**SUPPLIED INFORMATION**
────────────────────
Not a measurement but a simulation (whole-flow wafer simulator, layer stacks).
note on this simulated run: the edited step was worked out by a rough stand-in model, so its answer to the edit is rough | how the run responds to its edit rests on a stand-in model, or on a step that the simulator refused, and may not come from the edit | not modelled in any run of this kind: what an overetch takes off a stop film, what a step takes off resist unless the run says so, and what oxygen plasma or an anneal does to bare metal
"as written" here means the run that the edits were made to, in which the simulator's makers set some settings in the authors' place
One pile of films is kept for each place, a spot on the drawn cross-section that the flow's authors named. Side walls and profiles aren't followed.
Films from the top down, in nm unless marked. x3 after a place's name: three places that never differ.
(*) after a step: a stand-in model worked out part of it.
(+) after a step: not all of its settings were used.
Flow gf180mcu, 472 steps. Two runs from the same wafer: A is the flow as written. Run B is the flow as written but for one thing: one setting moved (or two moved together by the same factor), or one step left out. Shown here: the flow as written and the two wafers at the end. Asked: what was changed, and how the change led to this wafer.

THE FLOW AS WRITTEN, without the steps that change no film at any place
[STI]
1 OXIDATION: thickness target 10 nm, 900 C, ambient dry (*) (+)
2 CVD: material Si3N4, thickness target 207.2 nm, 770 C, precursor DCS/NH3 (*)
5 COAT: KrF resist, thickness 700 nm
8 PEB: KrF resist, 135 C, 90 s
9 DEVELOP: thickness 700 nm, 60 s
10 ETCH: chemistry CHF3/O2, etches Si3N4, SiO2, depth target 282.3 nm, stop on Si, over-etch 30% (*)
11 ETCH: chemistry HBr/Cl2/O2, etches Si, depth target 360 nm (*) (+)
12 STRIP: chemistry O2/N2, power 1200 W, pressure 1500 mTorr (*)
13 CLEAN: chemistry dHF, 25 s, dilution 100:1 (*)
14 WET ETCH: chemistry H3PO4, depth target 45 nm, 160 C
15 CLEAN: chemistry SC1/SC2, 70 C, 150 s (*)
────────────────────

If a line comes after the one that contains "note on this", leave it out; return every line of the entries up to that point exactly, starting with the first, with that line included.

**ANSWER SECTION**
Not a measurement but a simulation (whole-flow wafer simulator, layer stacks).
note on this simulated run: the edited step was worked out by a rough stand-in model, so its answer to the edit is rough | how the run responds to its edit rests on a stand-in model, or on a step that the simulator refused, and may not come from the edit | not modelled in any run of this kind: what an overetch takes off a stop film, what a step takes off resist unless the run says so, and what oxygen plasma or an anneal does to bare metal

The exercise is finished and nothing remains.